[WORK ORDER] In the entries below, which lines run from the one containing "quantity: distance from" to the one containing "HHHHHHHHLHHHLLLL"? Copy exactly those lines, ends included, and no others.

[RECORDS SUPPLIED]
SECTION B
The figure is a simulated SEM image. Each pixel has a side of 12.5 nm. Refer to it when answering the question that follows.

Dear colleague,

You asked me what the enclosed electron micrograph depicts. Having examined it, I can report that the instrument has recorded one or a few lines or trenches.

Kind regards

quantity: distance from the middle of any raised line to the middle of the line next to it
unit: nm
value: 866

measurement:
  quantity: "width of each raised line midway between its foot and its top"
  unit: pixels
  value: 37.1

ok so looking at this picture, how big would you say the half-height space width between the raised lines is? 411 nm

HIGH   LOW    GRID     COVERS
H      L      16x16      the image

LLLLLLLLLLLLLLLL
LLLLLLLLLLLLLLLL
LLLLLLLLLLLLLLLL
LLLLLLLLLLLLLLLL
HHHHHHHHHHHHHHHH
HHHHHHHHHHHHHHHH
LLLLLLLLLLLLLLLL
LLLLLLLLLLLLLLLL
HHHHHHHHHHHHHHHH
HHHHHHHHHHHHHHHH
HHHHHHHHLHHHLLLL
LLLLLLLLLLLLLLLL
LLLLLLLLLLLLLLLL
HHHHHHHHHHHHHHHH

[PROBLEM SOLUTION]
quantity: distance from the middle of any raised line to the middle of the line next to it
unit: nm
value: 866

measurement:
  quantity: "width of each raised line midway between its foot and its top"
  unit: pixels
  value: 37.1

ok so looking at this picture, how big would you say the half-height space width between the raised lines is? 411 nm

HIGH   LOW    GRID     COVERS
H      L      16x16      the image

LLLLLLLLLLLLLLLL
LLLLLLLLLLLLLLLL
LLLLLLLLLLLLLLLL
LLLLLLLLLLLLLLLL
HHHHHHHHHHHHHHHH
HHHHHHHHHHHHHHHH
LLLLLLLLLLLLLLLL
LLLLLLLLLLLLLLLL
HHHHHHHHHHHHHHHH
HHHHHHHHHHHHHHHH
HHHHHHHHLHHHLLLL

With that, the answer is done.